## GIVEN INFORMATION
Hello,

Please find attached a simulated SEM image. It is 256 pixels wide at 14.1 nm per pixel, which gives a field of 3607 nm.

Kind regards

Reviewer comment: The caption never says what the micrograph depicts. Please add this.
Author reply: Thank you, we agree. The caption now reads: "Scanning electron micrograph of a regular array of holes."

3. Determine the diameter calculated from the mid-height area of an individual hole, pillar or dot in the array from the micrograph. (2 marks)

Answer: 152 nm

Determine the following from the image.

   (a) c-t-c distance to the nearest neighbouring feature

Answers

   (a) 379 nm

## WORK TASK
Would you copy the data exactly as shown above?

## RESULT
Hello,

Please find attached a simulated SEM image. It is 256 pixels wide at 14.1 nm per pixel, which gives a field of 3607 nm.

Kind regards

Reviewer comment: The caption never says what the micrograph depicts. Please add this.
Author reply: Thank you, we agree. The caption now reads: "Scanning electron micrograph of a regular array of holes."

3. Determine the diameter calculated from the mid-height area of an individual hole, pillar or dot in the array from the micrograph. (2 marks)

Answer: 152 nm

Determine the following from the image.

   (a) c-t-c distance to the nearest neighbouring feature

Answers

   (a) 379 nm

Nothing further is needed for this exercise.